++++ Extracted data

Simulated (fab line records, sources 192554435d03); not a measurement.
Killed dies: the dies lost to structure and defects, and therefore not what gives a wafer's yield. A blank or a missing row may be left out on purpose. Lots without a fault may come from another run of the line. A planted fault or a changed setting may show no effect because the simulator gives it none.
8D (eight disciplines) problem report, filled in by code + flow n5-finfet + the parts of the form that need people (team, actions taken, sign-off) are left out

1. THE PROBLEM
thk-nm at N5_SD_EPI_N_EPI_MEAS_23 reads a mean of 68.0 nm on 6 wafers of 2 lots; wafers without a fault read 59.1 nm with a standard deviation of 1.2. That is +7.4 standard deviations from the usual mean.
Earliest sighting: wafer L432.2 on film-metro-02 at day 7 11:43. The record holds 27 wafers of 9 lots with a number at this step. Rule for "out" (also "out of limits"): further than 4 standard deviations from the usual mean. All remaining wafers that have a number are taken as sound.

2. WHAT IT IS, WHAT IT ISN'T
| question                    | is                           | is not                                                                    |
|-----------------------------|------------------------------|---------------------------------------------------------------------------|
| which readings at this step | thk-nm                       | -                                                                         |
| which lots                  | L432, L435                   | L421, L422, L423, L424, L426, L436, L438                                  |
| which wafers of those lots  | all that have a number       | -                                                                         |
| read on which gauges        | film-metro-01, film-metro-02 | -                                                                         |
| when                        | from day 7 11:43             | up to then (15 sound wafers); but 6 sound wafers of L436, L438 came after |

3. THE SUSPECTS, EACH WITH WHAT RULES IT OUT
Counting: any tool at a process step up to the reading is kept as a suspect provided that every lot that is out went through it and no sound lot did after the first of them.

++++++++

> _Brief_:
Output every line above so that it reads exactly as before.

> _Your response_:
Simulated (fab line records, sources 192554435d03); not a measurement.
Killed dies: the dies lost to structure and defects, and therefore not what gives a wafer's yield. A blank or a missing row may be left out on purpose. Lots without a fault may come from another run of the line. A planted fault or a changed setting may show no effect because the simulator gives it none.
8D (eight disciplines) problem report, filled in by code + flow n5-finfet + the parts of the form that need people (team, actions taken, sign-off) are left out

1. THE PROBLEM
thk-nm at N5_SD_EPI_N_EPI_MEAS_23 reads a mean of 68.0 nm on 6 wafers of 2 lots; wafers without a fault read 59.1 nm with a standard deviation of 1.2. That is +7.4 standard deviations from the usual mean.
Earliest sighting: wafer L432.2 on film-metro-02 at day 7 11:43. The record holds 27 wafers of 9 lots with a number at this step. Rule for "out" (also "out of limits"): further than 4 standard deviations from the usual mean. All remaining wafers that have a number are taken as sound.

2. WHAT IT IS, WHAT IT ISN'T
| question                    | is                           | is not                                                                    |
|-----------------------------|------------------------------|---------------------------------------------------------------------------|
| which readings at this step | thk-nm                       | -                                                                         |
| which lots                  | L432, L435                   | L421, L422, L423, L424, L426, L436, L438                                  |
| which wafers of those lots  | all that have a number       | -                                                                         |
| read on which gauges        | film-metro-01, film-metro-02 | -                                                                         |
| when                        | from day 7 11:43             | up to then (15 sound wafers); but 6 sound wafers of L436, L438 came after |

3. THE SUSPECTS, EACH WITH WHAT RULES IT OUT
Counting: any tool at a process step up to the reading is kept as a suspect provided that every lot that is out went through it and no sound lot did after the first of them.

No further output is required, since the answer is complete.